↓↓↓

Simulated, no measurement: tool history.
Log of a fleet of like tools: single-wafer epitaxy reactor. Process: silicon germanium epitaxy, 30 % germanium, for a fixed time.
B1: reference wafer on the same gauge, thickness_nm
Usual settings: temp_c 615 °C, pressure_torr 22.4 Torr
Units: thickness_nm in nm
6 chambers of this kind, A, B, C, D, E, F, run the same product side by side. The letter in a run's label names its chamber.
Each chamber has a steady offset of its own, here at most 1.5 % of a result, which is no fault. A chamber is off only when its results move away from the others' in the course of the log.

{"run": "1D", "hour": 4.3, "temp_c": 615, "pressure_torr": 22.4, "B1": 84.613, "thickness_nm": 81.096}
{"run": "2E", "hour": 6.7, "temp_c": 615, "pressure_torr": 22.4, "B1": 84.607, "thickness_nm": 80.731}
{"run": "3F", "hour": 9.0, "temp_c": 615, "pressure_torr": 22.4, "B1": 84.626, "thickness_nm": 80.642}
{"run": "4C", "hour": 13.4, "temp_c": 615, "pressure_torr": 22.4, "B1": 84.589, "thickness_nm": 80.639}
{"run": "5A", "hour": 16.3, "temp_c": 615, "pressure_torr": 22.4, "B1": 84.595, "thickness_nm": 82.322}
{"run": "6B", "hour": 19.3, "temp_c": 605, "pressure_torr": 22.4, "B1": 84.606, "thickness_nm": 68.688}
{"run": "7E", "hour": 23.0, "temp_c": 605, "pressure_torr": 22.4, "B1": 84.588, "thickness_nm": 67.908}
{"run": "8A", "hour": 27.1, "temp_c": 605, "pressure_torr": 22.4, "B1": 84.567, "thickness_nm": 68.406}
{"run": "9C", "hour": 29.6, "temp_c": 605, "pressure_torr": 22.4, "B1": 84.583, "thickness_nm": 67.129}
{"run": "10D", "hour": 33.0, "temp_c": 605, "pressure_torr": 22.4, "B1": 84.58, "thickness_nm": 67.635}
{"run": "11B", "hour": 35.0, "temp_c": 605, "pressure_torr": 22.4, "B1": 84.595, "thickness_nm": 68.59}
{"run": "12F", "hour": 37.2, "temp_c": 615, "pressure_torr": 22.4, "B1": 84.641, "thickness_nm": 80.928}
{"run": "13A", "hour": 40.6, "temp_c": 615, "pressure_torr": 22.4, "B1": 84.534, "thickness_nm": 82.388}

↑↑↑

*Activity:* Please restate only the opening stretch of the records above: every line from the first through the one containing "6 chambers of", exactly as written.

*Your solution:*
Simulated, no measurement: tool history.
Log of a fleet of like tools: single-wafer epitaxy reactor. Process: silicon germanium epitaxy, 30 % germanium, for a fixed time.
B1: reference wafer on the same gauge, thickness_nm
Usual settings: temp_c 615 °C, pressure_torr 22.4 Torr
Units: thickness_nm in nm
6 chambers of this kind, A, B, C, D, E, F, run the same product side by side. The letter in a run's label names its chamber.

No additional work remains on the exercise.